◆ **Supplied entries**:
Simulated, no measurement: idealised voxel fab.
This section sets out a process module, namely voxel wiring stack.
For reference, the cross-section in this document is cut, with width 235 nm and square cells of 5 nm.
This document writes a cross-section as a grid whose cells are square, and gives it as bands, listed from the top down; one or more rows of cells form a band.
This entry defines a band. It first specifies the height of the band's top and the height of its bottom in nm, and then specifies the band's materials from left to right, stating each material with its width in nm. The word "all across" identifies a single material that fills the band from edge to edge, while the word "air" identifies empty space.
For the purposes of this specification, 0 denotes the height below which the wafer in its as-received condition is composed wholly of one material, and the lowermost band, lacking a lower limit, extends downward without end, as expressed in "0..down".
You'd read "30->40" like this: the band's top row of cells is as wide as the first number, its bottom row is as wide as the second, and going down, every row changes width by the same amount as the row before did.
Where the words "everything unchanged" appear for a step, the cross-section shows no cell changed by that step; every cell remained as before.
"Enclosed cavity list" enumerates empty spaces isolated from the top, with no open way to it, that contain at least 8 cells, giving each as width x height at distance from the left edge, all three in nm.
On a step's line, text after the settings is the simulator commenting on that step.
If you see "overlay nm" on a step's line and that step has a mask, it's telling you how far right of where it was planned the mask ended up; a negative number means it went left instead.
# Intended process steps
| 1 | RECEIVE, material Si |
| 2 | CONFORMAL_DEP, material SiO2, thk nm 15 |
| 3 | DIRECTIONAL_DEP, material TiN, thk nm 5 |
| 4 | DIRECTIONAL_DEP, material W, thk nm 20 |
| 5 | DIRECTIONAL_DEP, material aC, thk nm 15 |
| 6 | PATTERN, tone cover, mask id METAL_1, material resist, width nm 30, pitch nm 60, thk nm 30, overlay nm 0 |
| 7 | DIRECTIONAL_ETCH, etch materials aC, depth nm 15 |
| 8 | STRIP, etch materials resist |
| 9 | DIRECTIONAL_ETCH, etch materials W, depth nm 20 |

◆ **Work order**:
Return exactly, and only, the lines from the start of the listing through the line with "For the purposes".

◆ **Answer area**:
Simulated, no measurement: idealised voxel fab.
This section sets out a process module, namely voxel wiring stack.
For reference, the cross-section in this document is cut, with width 235 nm and square cells of 5 nm.
This document writes a cross-section as a grid whose cells are square, and gives it as bands, listed from the top down; one or more rows of cells form a band.
This entry defines a band. It first specifies the height of the band's top and the height of its bottom in nm, and then specifies the band's materials from left to right, stating each material with its width in nm. The word "all across" identifies a single material that fills the band from edge to edge, while the word "air" identifies empty space.
For the purposes of this specification, 0 denotes the height below which the wafer in its as-received condition is composed wholly of one material, and the lowermost band, lacking a lower limit, extends downward without end, as expressed in "0..down".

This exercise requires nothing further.